- Opening Delimiter -
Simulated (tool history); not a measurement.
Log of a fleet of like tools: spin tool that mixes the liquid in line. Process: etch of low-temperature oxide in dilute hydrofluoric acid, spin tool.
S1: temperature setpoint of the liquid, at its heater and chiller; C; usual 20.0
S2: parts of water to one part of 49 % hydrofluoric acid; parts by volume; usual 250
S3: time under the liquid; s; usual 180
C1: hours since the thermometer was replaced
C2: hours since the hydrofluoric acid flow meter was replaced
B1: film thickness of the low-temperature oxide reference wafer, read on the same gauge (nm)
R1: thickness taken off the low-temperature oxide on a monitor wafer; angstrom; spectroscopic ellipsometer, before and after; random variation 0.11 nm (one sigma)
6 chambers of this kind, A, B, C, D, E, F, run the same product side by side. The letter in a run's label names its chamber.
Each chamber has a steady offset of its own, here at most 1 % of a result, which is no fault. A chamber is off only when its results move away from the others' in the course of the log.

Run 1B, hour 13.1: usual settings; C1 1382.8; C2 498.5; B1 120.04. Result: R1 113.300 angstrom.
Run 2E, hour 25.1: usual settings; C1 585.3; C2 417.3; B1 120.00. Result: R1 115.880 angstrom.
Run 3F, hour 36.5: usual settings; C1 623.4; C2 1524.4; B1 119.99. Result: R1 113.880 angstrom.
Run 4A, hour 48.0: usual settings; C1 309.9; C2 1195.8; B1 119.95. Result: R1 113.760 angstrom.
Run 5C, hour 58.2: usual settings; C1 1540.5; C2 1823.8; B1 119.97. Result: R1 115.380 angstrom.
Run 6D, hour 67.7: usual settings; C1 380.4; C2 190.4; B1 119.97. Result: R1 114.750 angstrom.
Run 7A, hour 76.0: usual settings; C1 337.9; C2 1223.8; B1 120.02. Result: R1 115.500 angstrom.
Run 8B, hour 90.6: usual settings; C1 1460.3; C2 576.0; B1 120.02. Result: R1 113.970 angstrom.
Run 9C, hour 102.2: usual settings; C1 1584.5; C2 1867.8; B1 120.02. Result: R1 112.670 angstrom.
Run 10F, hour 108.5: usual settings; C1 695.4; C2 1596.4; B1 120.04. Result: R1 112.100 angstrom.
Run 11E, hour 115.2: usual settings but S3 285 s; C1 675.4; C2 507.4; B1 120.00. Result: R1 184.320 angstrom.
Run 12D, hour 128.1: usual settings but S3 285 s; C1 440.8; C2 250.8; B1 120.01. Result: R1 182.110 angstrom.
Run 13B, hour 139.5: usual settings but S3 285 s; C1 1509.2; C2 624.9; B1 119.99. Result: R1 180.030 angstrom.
- Closing Delimiter -

Work item: Please reproduce exactly the lines from the first one of the records above through the line containing "C1: hours since the thermometer was replaced", both included, and nothing else.

Written reply:
Simulated (tool history); not a measurement.
Log of a fleet of like tools: spin tool that mixes the liquid in line. Process: etch of low-temperature oxide in dilute hydrofluoric acid, spin tool.
S1: temperature setpoint of the liquid, at its heater and chiller; C; usual 20.0
S2: parts of water to one part of 49 % hydrofluoric acid; parts by volume; usual 250
S3: time under the liquid; s; usual 180
C1: hours since the thermometer was replaced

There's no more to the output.